···
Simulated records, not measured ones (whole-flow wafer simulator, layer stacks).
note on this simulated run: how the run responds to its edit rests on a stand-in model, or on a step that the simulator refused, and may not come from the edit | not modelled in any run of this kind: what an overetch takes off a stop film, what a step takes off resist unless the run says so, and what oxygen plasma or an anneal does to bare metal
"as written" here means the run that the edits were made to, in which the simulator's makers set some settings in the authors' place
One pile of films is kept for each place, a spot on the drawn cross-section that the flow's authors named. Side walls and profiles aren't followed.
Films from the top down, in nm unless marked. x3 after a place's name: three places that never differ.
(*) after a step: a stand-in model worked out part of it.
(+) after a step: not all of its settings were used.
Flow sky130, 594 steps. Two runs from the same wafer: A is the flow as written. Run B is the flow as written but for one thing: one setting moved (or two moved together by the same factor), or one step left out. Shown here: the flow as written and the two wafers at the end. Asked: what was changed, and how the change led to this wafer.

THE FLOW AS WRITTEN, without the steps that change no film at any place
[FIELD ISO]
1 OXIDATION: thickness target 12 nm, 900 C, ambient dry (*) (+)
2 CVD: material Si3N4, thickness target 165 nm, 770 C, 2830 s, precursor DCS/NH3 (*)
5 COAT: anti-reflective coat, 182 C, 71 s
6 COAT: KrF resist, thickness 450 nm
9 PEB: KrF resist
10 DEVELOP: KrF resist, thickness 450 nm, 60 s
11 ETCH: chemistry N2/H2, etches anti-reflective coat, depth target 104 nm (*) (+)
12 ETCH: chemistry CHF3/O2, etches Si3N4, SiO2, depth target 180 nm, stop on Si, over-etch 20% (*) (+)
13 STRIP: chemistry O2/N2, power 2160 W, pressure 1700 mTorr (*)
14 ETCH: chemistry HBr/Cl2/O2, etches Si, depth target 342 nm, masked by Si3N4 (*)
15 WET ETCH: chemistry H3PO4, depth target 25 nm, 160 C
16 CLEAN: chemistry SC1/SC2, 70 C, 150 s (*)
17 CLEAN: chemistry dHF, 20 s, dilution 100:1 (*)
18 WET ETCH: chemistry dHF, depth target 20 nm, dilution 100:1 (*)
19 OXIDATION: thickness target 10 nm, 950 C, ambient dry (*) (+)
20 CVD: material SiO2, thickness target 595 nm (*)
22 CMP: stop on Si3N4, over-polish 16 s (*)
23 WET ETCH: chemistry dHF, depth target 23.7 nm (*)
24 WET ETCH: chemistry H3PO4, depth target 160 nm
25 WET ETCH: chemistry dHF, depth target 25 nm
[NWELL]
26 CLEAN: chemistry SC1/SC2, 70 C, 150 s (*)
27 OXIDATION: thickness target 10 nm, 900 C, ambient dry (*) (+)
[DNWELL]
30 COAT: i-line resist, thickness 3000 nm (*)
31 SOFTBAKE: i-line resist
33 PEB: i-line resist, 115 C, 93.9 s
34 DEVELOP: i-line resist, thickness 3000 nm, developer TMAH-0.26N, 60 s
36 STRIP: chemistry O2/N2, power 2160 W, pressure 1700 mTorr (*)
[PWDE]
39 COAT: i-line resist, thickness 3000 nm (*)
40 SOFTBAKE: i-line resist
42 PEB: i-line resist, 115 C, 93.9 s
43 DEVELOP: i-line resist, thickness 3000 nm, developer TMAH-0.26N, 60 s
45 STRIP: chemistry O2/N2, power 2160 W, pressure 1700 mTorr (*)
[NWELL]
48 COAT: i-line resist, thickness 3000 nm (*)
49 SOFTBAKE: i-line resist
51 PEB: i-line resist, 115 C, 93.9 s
···

→ **Exercise**
Return a word-for-word copy of the lines above from the one holding "Films from the" through the one holding "13 STRIP: chemistry", with both of them included and nothing besides.

→ **Answer area**
Films from the top down, in nm unless marked. x3 after a place's name: three places that never differ.
(*) after a step: a stand-in model worked out part of it.
(+) after a step: not all of its settings were used.
Flow sky130, 594 steps. Two runs from the same wafer: A is the flow as written. Run B is the flow as written but for one thing: one setting moved (or two moved together by the same factor), or one step left out. Shown here: the flow as written and the two wafers at the end. Asked: what was changed, and how the change led to this wafer.

THE FLOW AS WRITTEN, without the steps that change no film at any place
[FIELD ISO]
1 OXIDATION: thickness target 12 nm, 900 C, ambient dry (*) (+)
2 CVD: material Si3N4, thickness target 165 nm, 770 C, 2830 s, precursor DCS/NH3 (*)
5 COAT: anti-reflective coat, 182 C, 71 s
6 COAT: KrF resist, thickness 450 nm
9 PEB: KrF resist
10 DEVELOP: KrF resist, thickness 450 nm, 60 s
11 ETCH: chemistry N2/H2, etches anti-reflective coat, depth target 104 nm (*) (+)
12 ETCH: chemistry CHF3/O2, etches Si3N4, SiO2, depth target 180 nm, stop on Si, over-etch 20% (*) (+)
13 STRIP: chemistry O2/N2, power 2160 W, pressure 1700 mTorr (*)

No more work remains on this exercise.